# INFORMATION:
◆ ◆ ◆

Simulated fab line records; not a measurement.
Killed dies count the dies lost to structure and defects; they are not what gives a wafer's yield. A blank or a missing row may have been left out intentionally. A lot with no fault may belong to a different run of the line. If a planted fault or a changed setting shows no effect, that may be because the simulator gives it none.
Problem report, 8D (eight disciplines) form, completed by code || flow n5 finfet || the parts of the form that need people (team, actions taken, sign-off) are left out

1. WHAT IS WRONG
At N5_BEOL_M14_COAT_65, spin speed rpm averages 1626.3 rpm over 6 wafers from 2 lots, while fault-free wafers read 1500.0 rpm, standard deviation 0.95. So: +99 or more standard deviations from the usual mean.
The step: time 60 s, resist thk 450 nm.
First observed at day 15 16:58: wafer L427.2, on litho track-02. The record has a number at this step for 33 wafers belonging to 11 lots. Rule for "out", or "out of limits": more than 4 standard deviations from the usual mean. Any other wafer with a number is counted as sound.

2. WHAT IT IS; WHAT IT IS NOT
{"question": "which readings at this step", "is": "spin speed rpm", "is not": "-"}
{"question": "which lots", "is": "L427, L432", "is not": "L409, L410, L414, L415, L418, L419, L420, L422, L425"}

◆ ◆ ◆

# ACTIVITY:
Write the listing out again in its entirety, exactly.

# YOUR RESPONSE:
Simulated fab line records; not a measurement.
Killed dies count the dies lost to structure and defects; they are not what gives a wafer's yield. A blank or a missing row may have been left out intentionally. A lot with no fault may belong to a different run of the line. If a planted fault or a changed setting shows no effect, that may be because the simulator gives it none.
Problem report, 8D (eight disciplines) form, completed by code || flow n5 finfet || the parts of the form that need people (team, actions taken, sign-off) are left out

1. WHAT IS WRONG
At N5_BEOL_M14_COAT_65, spin speed rpm averages 1626.3 rpm over 6 wafers from 2 lots, while fault-free wafers read 1500.0 rpm, standard deviation 0.95. So: +99 or more standard deviations from the usual mean.
The step: time 60 s, resist thk 450 nm.
First observed at day 15 16:58: wafer L427.2, on litho track-02. The record has a number at this step for 33 wafers belonging to 11 lots. Rule for "out", or "out of limits": more than 4 standard deviations from the usual mean. Any other wafer with a number is counted as sound.

2. WHAT IT IS; WHAT IT IS NOT
{"question": "which readings at this step", "is": "spin speed rpm", "is not": "-"}
{"question": "which lots", "is": "L427, L432", "is not": "L409, L410, L414, L415, L418, L419, L420, L422, L425"}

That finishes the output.